== Work order ==
Print every record exactly.

((
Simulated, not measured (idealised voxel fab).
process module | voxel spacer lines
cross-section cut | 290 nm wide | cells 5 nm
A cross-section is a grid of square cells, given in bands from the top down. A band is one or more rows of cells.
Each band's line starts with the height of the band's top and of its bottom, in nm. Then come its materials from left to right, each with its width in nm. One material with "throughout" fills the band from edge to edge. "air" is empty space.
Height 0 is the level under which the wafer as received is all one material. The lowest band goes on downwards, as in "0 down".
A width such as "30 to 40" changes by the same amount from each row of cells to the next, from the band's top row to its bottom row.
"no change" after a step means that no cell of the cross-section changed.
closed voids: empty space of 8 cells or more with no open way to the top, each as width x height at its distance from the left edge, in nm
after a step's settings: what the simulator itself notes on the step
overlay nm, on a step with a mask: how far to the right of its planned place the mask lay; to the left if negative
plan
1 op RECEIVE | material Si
))

== Result ==
Simulated, not measured (idealised voxel fab).
process module | voxel spacer lines
cross-section cut | 290 nm wide | cells 5 nm
A cross-section is a grid of square cells, given in bands from the top down. A band is one or more rows of cells.
Each band's line starts with the height of the band's top and of its bottom, in nm. Then come its materials from left to right, each with its width in nm. One material with "throughout" fills the band from edge to edge. "air" is empty space.
Height 0 is the level under which the wafer as received is all one material. The lowest band goes on downwards, as in "0 down".
A width such as "30 to 40" changes by the same amount from each row of cells to the next, from the band's top row to its bottom row.
"no change" after a step means that no cell of the cross-section changed.
closed voids: empty space of 8 cells or more with no open way to the top, each as width x height at its distance from the left edge, in nm
after a step's settings: what the simulator itself notes on the step
overlay nm, on a step with a mask: how far to the right of its planned place the mask lay; to the left if negative
plan
1 op RECEIVE | material Si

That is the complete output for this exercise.